──────── Record excerpts

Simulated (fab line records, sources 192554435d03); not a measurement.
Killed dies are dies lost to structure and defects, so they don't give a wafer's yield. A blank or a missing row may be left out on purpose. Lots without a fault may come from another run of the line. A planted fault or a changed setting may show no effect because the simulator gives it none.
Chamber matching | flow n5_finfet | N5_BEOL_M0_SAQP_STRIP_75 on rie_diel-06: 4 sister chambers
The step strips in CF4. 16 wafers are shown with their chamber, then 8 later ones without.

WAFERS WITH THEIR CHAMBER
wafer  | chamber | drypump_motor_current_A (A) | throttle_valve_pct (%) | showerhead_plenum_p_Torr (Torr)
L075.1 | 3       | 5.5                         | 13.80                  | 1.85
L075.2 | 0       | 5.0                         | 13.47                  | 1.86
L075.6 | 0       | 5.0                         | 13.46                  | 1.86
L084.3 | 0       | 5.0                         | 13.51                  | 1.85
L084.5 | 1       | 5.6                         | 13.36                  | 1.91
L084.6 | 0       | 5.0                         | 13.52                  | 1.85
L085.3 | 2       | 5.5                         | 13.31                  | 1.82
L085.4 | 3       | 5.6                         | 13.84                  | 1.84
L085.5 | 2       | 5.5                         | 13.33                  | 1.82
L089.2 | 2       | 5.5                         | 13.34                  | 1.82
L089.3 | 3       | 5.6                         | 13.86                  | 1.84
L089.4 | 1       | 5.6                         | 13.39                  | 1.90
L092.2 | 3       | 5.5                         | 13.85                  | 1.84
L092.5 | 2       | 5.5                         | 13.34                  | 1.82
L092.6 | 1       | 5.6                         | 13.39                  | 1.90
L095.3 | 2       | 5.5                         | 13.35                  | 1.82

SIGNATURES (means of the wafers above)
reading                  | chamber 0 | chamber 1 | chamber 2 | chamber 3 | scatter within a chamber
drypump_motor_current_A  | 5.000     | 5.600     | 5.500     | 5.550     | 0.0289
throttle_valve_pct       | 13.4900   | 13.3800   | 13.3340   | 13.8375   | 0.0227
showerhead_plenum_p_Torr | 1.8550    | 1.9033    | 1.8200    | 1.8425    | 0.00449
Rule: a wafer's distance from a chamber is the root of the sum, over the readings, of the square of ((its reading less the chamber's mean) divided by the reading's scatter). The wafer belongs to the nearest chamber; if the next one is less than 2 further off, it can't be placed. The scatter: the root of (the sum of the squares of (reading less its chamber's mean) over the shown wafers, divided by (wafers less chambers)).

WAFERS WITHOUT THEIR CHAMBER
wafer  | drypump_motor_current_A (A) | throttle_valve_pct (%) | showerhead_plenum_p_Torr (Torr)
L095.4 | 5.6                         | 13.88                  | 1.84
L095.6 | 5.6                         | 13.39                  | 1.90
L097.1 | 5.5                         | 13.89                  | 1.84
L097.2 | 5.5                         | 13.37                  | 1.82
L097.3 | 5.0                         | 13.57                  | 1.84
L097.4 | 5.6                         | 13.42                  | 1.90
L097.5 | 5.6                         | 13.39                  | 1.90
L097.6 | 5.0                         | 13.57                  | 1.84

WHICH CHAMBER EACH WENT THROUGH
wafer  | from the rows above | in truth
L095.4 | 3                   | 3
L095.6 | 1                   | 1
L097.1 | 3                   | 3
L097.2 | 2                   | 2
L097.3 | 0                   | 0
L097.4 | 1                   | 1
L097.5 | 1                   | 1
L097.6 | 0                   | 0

────────────────

* [Exercise] Beginning at the line with "WAFERS WITHOUT THEIR CHAMBER" and stopping after the line with "L095.6 | 5.6", please write out every line of the data above exactly and nothing else.

* [Response box]
WAFERS WITHOUT THEIR CHAMBER
wafer  | drypump_motor_current_A (A) | throttle_valve_pct (%) | showerhead_plenum_p_Torr (Torr)
L095.4 | 5.6                         | 13.88                  | 1.84
L095.6 | 5.6                         | 13.39                  | 1.90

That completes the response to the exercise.